* **Assigned task**
Return the records below character for character.

/---

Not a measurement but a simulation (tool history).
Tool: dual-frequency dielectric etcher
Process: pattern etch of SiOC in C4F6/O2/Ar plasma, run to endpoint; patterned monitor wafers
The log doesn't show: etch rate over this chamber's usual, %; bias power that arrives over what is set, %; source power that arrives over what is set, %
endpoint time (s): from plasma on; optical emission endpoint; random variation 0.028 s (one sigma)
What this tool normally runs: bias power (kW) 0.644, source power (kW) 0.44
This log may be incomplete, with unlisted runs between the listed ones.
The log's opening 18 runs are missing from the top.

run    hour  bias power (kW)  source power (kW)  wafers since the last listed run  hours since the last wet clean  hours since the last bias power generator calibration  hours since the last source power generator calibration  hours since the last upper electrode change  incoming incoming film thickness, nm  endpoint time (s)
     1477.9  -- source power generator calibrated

\---

* **Exercise result**
Not a measurement but a simulation (tool history).
Tool: dual-frequency dielectric etcher
Process: pattern etch of SiOC in C4F6/O2/Ar plasma, run to endpoint; patterned monitor wafers
The log doesn't show: etch rate over this chamber's usual, %; bias power that arrives over what is set, %; source power that arrives over what is set, %
endpoint time (s): from plasma on; optical emission endpoint; random variation 0.028 s (one sigma)
What this tool normally runs: bias power (kW) 0.644, source power (kW) 0.44
This log may be incomplete, with unlisted runs between the listed ones.
The log's opening 18 runs are missing from the top.

run    hour  bias power (kW)  source power (kW)  wafers since the last listed run  hours since the last wet clean  hours since the last bias power generator calibration  hours since the last source power generator calibration  hours since the last upper electrode change  incoming incoming film thickness, nm  endpoint time (s)
     1477.9  -- source power generator calibrated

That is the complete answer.